#####

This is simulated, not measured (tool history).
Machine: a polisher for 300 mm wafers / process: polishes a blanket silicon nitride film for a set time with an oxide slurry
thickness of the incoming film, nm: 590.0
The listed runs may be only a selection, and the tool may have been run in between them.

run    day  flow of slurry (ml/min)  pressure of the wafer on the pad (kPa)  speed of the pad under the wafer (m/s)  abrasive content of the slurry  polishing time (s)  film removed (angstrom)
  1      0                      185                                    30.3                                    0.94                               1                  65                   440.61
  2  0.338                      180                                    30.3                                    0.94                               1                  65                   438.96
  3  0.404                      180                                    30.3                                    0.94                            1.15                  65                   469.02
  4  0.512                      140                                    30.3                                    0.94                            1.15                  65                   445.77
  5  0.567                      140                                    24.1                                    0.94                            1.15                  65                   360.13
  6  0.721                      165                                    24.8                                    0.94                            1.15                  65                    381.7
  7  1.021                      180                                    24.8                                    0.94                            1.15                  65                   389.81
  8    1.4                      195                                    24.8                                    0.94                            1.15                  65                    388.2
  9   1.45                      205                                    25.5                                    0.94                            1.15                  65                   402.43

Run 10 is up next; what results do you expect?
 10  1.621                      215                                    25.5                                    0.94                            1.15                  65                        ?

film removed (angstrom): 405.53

#####

■ **TASK ITEM**: Emit, unaltered, the lines from the top of the listing down through the line that holds "The listed runs"; emit nothing else.

■ **ANSWER BOX**:
This is simulated, not measured (tool history).
Machine: a polisher for 300 mm wafers / process: polishes a blanket silicon nitride film for a set time with an oxide slurry
thickness of the incoming film, nm: 590.0
The listed runs may be only a selection, and the tool may have been run in between them.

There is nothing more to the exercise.